★ ★ ★ ★ ★

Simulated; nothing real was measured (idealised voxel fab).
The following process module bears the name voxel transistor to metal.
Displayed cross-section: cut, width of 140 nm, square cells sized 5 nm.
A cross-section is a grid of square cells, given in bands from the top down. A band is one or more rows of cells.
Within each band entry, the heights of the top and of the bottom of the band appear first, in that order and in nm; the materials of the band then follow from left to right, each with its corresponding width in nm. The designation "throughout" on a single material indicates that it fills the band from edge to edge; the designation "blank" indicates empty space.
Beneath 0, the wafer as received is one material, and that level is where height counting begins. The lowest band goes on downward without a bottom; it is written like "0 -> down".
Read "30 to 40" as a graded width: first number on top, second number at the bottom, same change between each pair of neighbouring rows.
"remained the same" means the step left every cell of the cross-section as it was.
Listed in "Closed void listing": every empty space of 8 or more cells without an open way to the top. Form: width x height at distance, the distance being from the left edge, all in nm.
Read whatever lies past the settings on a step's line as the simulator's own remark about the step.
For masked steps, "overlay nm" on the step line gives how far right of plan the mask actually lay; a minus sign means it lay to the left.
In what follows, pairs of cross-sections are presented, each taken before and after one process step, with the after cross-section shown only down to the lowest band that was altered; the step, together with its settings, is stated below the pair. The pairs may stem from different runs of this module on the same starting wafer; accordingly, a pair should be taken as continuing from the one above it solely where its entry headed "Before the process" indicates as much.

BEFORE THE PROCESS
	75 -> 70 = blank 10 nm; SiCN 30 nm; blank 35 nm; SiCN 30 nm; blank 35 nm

★ ★ ★ ★ ★

» **ASSIGNED TASK**
Give back all the records above exactly as they were written.

» **TASK RESPONSE**
Simulated; nothing real was measured (idealised voxel fab).
The following process module bears the name voxel transistor to metal.
Displayed cross-section: cut, width of 140 nm, square cells sized 5 nm.
A cross-section is a grid of square cells, given in bands from the top down. A band is one or more rows of cells.
Within each band entry, the heights of the top and of the bottom of the band appear first, in that order and in nm; the materials of the band then follow from left to right, each with its corresponding width in nm. The designation "throughout" on a single material indicates that it fills the band from edge to edge; the designation "blank" indicates empty space.
Beneath 0, the wafer as received is one material, and that level is where height counting begins. The lowest band goes on downward without a bottom; it is written like "0 -> down".
Read "30 to 40" as a graded width: first number on top, second number at the bottom, same change between each pair of neighbouring rows.
"remained the same" means the step left every cell of the cross-section as it was.
Listed in "Closed void listing": every empty space of 8 or more cells without an open way to the top. Form: width x height at distance, the distance being from the left edge, all in nm.
Read whatever lies past the settings on a step's line as the simulator's own remark about the step.
For masked steps, "overlay nm" on the step line gives how far right of plan the mask actually lay; a minus sign means it lay to the left.
In what follows, pairs of cross-sections are presented, each taken before and after one process step, with the after cross-section shown only down to the lowest band that was altered; the step, together with its settings, is stated below the pair. The pairs may stem from different runs of this module on the same starting wafer; accordingly, a pair should be taken as continuing from the one above it solely where its entry headed "Before the process" indicates as much.

BEFORE THE PROCESS
	75 -> 70 = blank 10 nm; SiCN 30 nm; blank 35 nm; SiCN 30 nm; blank 35 nm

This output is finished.